- _Activity_: Reproduce the full listing that follows, matching it exactly.

- _Data excerpts_:
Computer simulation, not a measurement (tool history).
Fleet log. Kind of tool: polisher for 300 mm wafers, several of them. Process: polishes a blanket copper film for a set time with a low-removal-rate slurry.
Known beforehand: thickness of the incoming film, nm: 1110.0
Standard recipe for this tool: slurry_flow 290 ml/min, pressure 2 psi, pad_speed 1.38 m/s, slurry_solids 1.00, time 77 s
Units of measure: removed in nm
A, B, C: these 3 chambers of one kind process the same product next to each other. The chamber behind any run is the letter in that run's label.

- _Task result_:
Computer simulation, not a measurement (tool history).
Fleet log. Kind of tool: polisher for 300 mm wafers, several of them. Process: polishes a blanket copper film for a set time with a low-removal-rate slurry.
Known beforehand: thickness of the incoming film, nm: 1110.0
Standard recipe for this tool: slurry_flow 290 ml/min, pressure 2 psi, pad_speed 1.38 m/s, slurry_solids 1.00, time 77 s
Units of measure: removed in nm
A, B, C: these 3 chambers of one kind process the same product next to each other. The chamber behind any run is the letter in that run's label.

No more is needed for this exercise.